• [INFORMATION GIVEN]:
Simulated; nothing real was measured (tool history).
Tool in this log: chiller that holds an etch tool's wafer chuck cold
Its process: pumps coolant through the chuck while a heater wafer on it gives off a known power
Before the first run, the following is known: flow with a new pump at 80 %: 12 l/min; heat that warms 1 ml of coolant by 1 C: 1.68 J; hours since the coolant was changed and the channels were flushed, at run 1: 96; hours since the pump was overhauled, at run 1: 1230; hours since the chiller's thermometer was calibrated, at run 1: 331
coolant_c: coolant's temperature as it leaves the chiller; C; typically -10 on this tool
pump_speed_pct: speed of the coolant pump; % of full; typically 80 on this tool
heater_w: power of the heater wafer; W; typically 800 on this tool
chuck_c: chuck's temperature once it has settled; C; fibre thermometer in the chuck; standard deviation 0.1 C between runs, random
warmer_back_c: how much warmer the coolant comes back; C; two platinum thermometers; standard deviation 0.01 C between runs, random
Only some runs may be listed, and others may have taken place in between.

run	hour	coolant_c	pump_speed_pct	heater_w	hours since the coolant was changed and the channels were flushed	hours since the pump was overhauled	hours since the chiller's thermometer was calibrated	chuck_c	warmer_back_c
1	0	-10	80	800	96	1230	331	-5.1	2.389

• [ACTIVITY]: Your task is to restate every record word for word.

• [YOUR SOLUTION]:
Simulated; nothing real was measured (tool history).
Tool in this log: chiller that holds an etch tool's wafer chuck cold
Its process: pumps coolant through the chuck while a heater wafer on it gives off a known power
Before the first run, the following is known: flow with a new pump at 80 %: 12 l/min; heat that warms 1 ml of coolant by 1 C: 1.68 J; hours since the coolant was changed and the channels were flushed, at run 1: 96; hours since the pump was overhauled, at run 1: 1230; hours since the chiller's thermometer was calibrated, at run 1: 331
coolant_c: coolant's temperature as it leaves the chiller; C; typically -10 on this tool
pump_speed_pct: speed of the coolant pump; % of full; typically 80 on this tool
heater_w: power of the heater wafer; W; typically 800 on this tool
chuck_c: chuck's temperature once it has settled; C; fibre thermometer in the chuck; standard deviation 0.1 C between runs, random
warmer_back_c: how much warmer the coolant comes back; C; two platinum thermometers; standard deviation 0.01 C between runs, random
Only some runs may be listed, and others may have taken place in between.

run	hour	coolant_c	pump_speed_pct	heater_w	hours since the coolant was changed and the channels were flushed	hours since the pump was overhauled	hours since the chiller's thermometer was calibrated	chuck_c	warmer_back_c
1	0	-10	80	800	96	1230	331	-5.1	2.389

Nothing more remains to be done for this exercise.